TASK ITEM: Output a verbatim copy of the data, cut off after the line that contains "L650,day 24 21:40,-1.3,1653,68.60,147.2".

DATA TO EXAMINE:
********************

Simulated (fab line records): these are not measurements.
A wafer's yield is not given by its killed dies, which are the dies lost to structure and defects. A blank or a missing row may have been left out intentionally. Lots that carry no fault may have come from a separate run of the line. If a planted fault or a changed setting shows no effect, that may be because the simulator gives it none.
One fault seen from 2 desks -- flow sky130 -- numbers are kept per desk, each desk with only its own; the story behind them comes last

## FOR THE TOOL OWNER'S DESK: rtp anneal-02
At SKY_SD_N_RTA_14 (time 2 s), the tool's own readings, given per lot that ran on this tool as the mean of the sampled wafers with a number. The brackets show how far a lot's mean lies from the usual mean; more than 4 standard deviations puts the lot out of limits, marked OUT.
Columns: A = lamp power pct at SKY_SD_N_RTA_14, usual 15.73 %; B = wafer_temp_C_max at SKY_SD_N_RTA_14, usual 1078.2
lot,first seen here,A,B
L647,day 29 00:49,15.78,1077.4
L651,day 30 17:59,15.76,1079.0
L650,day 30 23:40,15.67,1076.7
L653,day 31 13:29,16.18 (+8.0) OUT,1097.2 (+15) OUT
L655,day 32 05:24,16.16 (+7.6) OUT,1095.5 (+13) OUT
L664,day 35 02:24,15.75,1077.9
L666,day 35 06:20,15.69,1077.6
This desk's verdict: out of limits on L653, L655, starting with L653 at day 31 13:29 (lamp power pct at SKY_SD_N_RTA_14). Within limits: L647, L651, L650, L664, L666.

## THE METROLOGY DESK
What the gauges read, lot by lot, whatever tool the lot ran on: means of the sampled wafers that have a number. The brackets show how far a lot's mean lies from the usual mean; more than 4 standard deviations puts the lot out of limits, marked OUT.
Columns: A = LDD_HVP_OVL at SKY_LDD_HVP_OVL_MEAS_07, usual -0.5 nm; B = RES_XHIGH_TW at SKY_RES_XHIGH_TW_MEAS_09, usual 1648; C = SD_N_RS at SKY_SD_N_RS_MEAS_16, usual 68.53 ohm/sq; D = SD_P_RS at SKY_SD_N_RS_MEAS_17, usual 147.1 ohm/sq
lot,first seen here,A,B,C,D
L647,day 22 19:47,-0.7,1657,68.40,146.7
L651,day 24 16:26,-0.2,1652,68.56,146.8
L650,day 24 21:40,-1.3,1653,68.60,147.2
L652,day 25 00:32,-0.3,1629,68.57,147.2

********************

RESPONSE BOX:
Simulated (fab line records): these are not measurements.
A wafer's yield is not given by its killed dies, which are the dies lost to structure and defects. A blank or a missing row may have been left out intentionally. Lots that carry no fault may have come from a separate run of the line. If a planted fault or a changed setting shows no effect, that may be because the simulator gives it none.
One fault seen from 2 desks -- flow sky130 -- numbers are kept per desk, each desk with only its own; the story behind them comes last

## FOR THE TOOL OWNER'S DESK: rtp anneal-02
At SKY_SD_N_RTA_14 (time 2 s), the tool's own readings, given per lot that ran on this tool as the mean of the sampled wafers with a number. The brackets show how far a lot's mean lies from the usual mean; more than 4 standard deviations puts the lot out of limits, marked OUT.
Columns: A = lamp power pct at SKY_SD_N_RTA_14, usual 15.73 %; B = wafer_temp_C_max at SKY_SD_N_RTA_14, usual 1078.2
lot,first seen here,A,B
L647,day 29 00:49,15.78,1077.4
L651,day 30 17:59,15.76,1079.0
L650,day 30 23:40,15.67,1076.7
L653,day 31 13:29,16.18 (+8.0) OUT,1097.2 (+15) OUT
L655,day 32 05:24,16.16 (+7.6) OUT,1095.5 (+13) OUT
L664,day 35 02:24,15.75,1077.9
L666,day 35 06:20,15.69,1077.6
This desk's verdict: out of limits on L653, L655, starting with L653 at day 31 13:29 (lamp power pct at SKY_SD_N_RTA_14). Within limits: L647, L651, L650, L664, L666.

## THE METROLOGY DESK
What the gauges read, lot by lot, whatever tool the lot ran on: means of the sampled wafers that have a number. The brackets show how far a lot's mean lies from the usual mean; more than 4 standard deviations puts the lot out of limits, marked OUT.
Columns: A = LDD_HVP_OVL at SKY_LDD_HVP_OVL_MEAS_07, usual -0.5 nm; B = RES_XHIGH_TW at SKY_RES_XHIGH_TW_MEAS_09, usual 1648; C = SD_N_RS at SKY_SD_N_RS_MEAS_16, usual 68.53 ohm/sq; D = SD_P_RS at SKY_SD_N_RS_MEAS_17, usual 147.1 ohm/sq
lot,first seen here,A,B,C,D
L647,day 22 19:47,-0.7,1657,68.40,146.7
L651,day 24 16:26,-0.2,1652,68.56,146.8
L650,day 24 21:40,-1.3,1653,68.60,147.2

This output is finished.